(EXTRACTED ENTRIES Opens)

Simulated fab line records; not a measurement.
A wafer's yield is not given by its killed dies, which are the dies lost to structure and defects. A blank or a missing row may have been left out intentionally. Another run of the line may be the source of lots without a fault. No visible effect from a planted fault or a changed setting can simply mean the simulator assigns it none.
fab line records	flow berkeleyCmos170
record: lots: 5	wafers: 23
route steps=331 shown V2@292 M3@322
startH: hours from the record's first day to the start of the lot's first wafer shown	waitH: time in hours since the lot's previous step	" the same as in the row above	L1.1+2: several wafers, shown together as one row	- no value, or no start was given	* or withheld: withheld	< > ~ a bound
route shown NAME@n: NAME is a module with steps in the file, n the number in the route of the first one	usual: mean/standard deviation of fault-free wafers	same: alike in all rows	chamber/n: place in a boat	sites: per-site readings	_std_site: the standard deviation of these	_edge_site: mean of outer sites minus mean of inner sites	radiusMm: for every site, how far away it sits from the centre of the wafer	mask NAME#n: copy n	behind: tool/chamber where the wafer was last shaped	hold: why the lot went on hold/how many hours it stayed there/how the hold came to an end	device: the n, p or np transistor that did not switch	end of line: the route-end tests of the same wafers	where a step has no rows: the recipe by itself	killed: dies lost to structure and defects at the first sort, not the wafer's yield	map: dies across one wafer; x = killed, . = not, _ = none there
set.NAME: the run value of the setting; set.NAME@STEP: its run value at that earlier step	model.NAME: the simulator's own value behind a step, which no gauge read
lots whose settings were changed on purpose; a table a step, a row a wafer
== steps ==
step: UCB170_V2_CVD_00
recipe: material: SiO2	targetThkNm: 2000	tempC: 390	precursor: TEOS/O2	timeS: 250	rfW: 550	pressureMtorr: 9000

(EXTRACTED ENTRIES Closes)

## ASSIGNED TASK:
Write out all the data exactly.

## EXPECTED ANSWER:
Simulated fab line records; not a measurement.
A wafer's yield is not given by its killed dies, which are the dies lost to structure and defects. A blank or a missing row may have been left out intentionally. Another run of the line may be the source of lots without a fault. No visible effect from a planted fault or a changed setting can simply mean the simulator assigns it none.
fab line records	flow berkeleyCmos170
record: lots: 5	wafers: 23
route steps=331 shown V2@292 M3@322
startH: hours from the record's first day to the start of the lot's first wafer shown	waitH: time in hours since the lot's previous step	" the same as in the row above	L1.1+2: several wafers, shown together as one row	- no value, or no start was given	* or withheld: withheld	< > ~ a bound
route shown NAME@n: NAME is a module with steps in the file, n the number in the route of the first one	usual: mean/standard deviation of fault-free wafers	same: alike in all rows	chamber/n: place in a boat	sites: per-site readings	_std_site: the standard deviation of these	_edge_site: mean of outer sites minus mean of inner sites	radiusMm: for every site, how far away it sits from the centre of the wafer	mask NAME#n: copy n	behind: tool/chamber where the wafer was last shaped	hold: why the lot went on hold/how many hours it stayed there/how the hold came to an end	device: the n, p or np transistor that did not switch	end of line: the route-end tests of the same wafers	where a step has no rows: the recipe by itself	killed: dies lost to structure and defects at the first sort, not the wafer's yield	map: dies across one wafer; x = killed, . = not, _ = none there
set.NAME: the run value of the setting; set.NAME@STEP: its run value at that earlier step	model.NAME: the simulator's own value behind a step, which no gauge read
lots whose settings were changed on purpose; a table a step, a row a wafer
== steps ==
step: UCB170_V2_CVD_00
recipe: material: SiO2	targetThkNm: 2000	tempC: 390	precursor: TEOS/O2	timeS: 250	rfW: 550	pressureMtorr: 9000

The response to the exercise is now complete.